*** Opening of EXCERPTED DATA ***

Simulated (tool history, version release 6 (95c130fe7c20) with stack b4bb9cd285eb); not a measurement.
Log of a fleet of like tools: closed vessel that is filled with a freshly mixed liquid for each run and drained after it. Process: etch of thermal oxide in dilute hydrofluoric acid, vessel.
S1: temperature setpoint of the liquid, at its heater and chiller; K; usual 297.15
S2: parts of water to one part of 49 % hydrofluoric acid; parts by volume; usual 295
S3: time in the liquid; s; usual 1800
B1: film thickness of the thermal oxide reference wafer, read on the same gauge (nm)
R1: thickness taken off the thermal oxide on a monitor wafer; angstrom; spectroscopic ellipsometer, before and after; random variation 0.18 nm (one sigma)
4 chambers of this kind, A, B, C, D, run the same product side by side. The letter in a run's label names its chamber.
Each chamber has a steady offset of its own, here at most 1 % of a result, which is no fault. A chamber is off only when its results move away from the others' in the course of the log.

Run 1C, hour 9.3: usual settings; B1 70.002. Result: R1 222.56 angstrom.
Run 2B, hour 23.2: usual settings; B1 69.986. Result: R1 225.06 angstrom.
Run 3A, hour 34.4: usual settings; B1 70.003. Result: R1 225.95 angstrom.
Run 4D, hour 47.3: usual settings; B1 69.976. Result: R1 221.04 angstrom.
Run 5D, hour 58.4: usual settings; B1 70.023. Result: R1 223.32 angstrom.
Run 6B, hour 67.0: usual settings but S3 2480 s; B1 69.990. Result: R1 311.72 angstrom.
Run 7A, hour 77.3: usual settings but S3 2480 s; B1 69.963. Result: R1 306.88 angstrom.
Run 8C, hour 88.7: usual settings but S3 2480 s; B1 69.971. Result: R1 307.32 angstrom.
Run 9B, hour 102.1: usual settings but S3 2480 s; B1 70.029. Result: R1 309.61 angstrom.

*** Close of EXCERPTED DATA ***

**REQUIRED ACTION**.
Each line from the top of the entries above through the line containing "4 chambers of" must be transcribed exactly, and no other line may appear.

**ANSWER AREA**.
Simulated (tool history, version release 6 (95c130fe7c20) with stack b4bb9cd285eb); not a measurement.
Log of a fleet of like tools: closed vessel that is filled with a freshly mixed liquid for each run and drained after it. Process: etch of thermal oxide in dilute hydrofluoric acid, vessel.
S1: temperature setpoint of the liquid, at its heater and chiller; K; usual 297.15
S2: parts of water to one part of 49 % hydrofluoric acid; parts by volume; usual 295
S3: time in the liquid; s; usual 1800
B1: film thickness of the thermal oxide reference wafer, read on the same gauge (nm)
R1: thickness taken off the thermal oxide on a monitor wafer; angstrom; spectroscopic ellipsometer, before and after; random variation 0.18 nm (one sigma)
4 chambers of this kind, A, B, C, D, run the same product side by side. The letter in a run's label names its chamber.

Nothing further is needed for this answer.